------
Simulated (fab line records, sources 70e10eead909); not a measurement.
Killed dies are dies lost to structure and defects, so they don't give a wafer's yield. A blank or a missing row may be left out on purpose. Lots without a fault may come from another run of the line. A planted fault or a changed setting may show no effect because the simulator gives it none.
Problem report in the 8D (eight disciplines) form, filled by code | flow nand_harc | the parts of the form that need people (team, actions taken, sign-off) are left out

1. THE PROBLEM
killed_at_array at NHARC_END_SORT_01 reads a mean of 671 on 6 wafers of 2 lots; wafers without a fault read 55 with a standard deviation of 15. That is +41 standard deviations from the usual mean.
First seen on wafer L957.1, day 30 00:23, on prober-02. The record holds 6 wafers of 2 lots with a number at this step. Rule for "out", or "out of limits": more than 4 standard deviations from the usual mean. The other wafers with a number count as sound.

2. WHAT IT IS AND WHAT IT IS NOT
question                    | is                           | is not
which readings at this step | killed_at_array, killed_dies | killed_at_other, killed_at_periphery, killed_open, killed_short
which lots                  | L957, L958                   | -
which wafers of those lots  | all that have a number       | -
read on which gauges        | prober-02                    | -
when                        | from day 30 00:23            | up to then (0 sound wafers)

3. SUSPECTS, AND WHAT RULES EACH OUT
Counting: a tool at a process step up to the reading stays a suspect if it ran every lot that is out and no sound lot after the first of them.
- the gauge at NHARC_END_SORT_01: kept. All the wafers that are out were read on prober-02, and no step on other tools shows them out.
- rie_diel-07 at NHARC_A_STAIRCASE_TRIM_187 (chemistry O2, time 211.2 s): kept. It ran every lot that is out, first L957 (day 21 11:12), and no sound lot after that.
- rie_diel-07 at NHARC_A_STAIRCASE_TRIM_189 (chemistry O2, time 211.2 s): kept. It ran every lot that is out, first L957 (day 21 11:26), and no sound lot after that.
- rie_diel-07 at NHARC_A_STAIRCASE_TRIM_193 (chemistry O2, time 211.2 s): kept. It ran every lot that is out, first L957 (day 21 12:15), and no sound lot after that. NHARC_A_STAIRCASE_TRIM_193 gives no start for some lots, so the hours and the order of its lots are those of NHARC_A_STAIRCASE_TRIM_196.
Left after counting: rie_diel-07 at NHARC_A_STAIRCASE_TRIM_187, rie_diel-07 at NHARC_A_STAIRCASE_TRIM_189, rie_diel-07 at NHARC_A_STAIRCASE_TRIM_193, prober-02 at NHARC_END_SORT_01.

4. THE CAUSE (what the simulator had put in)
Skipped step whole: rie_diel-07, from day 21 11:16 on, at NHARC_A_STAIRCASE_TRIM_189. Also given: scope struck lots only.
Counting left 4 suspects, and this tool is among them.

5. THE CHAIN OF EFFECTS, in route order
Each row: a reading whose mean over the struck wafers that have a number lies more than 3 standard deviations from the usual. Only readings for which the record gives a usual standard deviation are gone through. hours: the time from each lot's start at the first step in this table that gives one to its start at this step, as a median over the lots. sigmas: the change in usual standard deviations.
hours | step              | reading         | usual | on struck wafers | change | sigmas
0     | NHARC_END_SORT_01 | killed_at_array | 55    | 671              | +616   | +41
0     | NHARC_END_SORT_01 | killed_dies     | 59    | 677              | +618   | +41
------

Assignment: From the very first line of the data through the line with "3. SUSPECTS, AND WHAT RULES EACH OUT" in it, please reproduce each line exactly and output nothing more.

Task result:
Simulated (fab line records, sources 70e10eead909); not a measurement.
Killed dies are dies lost to structure and defects, so they don't give a wafer's yield. A blank or a missing row may be left out on purpose. Lots without a fault may come from another run of the line. A planted fault or a changed setting may show no effect because the simulator gives it none.
Problem report in the 8D (eight disciplines) form, filled by code | flow nand_harc | the parts of the form that need people (team, actions taken, sign-off) are left out

1. THE PROBLEM
killed_at_array at NHARC_END_SORT_01 reads a mean of 671 on 6 wafers of 2 lots; wafers without a fault read 55 with a standard deviation of 15. That is +41 standard deviations from the usual mean.
First seen on wafer L957.1, day 30 00:23, on prober-02. The record holds 6 wafers of 2 lots with a number at this step. Rule for "out", or "out of limits": more than 4 standard deviations from the usual mean. The other wafers with a number count as sound.

2. WHAT IT IS AND WHAT IT IS NOT
question                    | is                           | is not
which readings at this step | killed_at_array, killed_dies | killed_at_other, killed_at_periphery, killed_open, killed_short
which lots                  | L957, L958                   | -
which wafers of those lots  | all that have a number       | -
read on which gauges        | prober-02                    | -
when                        | from day 30 00:23            | up to then (0 sound wafers)

3. SUSPECTS, AND WHAT RULES EACH OUT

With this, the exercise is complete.